MATERIAL PROVIDED —
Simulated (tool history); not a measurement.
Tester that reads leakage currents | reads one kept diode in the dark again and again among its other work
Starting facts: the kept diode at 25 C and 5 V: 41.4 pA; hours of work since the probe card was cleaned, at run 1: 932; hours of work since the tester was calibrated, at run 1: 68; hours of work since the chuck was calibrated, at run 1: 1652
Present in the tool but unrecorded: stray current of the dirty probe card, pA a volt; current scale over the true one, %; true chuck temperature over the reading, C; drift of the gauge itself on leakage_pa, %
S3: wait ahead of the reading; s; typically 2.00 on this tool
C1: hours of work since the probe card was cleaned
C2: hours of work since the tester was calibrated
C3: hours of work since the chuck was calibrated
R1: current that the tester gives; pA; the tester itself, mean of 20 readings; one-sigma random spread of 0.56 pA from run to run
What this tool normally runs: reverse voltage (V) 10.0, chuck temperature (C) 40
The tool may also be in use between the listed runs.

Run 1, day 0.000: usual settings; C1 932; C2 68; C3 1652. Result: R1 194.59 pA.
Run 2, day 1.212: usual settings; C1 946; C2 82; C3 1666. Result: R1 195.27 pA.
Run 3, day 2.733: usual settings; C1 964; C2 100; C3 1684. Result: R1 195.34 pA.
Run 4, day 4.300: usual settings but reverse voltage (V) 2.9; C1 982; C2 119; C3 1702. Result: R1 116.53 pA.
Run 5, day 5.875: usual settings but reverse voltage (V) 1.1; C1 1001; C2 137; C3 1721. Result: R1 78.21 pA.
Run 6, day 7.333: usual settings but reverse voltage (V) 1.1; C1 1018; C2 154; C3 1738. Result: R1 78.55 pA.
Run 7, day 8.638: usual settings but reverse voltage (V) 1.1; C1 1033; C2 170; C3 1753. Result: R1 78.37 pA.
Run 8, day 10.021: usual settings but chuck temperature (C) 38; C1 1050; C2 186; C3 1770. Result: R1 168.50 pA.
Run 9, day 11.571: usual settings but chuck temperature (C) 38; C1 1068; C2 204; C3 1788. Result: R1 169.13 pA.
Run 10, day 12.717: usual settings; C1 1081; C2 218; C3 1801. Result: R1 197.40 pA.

WORK TASK — Return only the lines spanning from the first line of the material through the line with "Tester that reads", copied exactly, both ends kept.

WRITTEN RESPONSE —
Simulated (tool history); not a measurement.
Tester that reads leakage currents | reads one kept diode in the dark again and again among its other work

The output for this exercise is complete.